Work item = Reproduce only the lines of the material below that start at the line containing "Each band's line" and stop at the line containing "the step between: op DIRECTIONAL_DEP | material TiN". Keep both end lines.

Excerpted records =
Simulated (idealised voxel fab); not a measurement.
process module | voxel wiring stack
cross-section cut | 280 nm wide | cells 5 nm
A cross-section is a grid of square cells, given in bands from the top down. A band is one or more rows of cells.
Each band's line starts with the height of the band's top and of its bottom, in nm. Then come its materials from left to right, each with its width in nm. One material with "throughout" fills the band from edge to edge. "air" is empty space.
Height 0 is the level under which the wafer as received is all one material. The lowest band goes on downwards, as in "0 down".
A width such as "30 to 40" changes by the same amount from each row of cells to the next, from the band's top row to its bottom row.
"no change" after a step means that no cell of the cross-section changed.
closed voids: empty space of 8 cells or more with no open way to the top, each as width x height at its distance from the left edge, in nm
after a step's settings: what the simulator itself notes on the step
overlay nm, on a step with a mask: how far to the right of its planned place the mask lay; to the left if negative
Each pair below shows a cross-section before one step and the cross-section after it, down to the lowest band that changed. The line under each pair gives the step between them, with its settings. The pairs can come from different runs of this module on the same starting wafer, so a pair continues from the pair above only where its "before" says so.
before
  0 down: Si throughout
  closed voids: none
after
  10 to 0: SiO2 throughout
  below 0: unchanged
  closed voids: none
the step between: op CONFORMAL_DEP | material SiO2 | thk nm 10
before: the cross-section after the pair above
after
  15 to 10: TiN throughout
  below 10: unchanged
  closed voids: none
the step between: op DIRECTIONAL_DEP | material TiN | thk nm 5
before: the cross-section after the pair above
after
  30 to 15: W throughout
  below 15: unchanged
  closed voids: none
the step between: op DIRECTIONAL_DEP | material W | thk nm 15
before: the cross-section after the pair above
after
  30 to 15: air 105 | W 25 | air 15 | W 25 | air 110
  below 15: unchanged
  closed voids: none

Your solution =
Each band's line starts with the height of the band's top and of its bottom, in nm. Then come its materials from left to right, each with its width in nm. One material with "throughout" fills the band from edge to edge. "air" is empty space.
Height 0 is the level under which the wafer as received is all one material. The lowest band goes on downwards, as in "0 down".
A width such as "30 to 40" changes by the same amount from each row of cells to the next, from the band's top row to its bottom row.
"no change" after a step means that no cell of the cross-section changed.
closed voids: empty space of 8 cells or more with no open way to the top, each as width x height at its distance from the left edge, in nm
after a step's settings: what the simulator itself notes on the step
overlay nm, on a step with a mask: how far to the right of its planned place the mask lay; to the left if negative
Each pair below shows a cross-section before one step and the cross-section after it, down to the lowest band that changed. The line under each pair gives the step between them, with its settings. The pairs can come from different runs of this module on the same starting wafer, so a pair continues from the pair above only where its "before" says so.
before
  0 down: Si throughout
  closed voids: none
after
  10 to 0: SiO2 throughout
  below 0: unchanged
  closed voids: none
the step between: op CONFORMAL_DEP | material SiO2 | thk nm 10
before: the cross-section after the pair above
after
  15 to 10: TiN throughout
  below 10: unchanged
  closed voids: none
the step between: op DIRECTIONAL_DEP | material TiN | thk nm 5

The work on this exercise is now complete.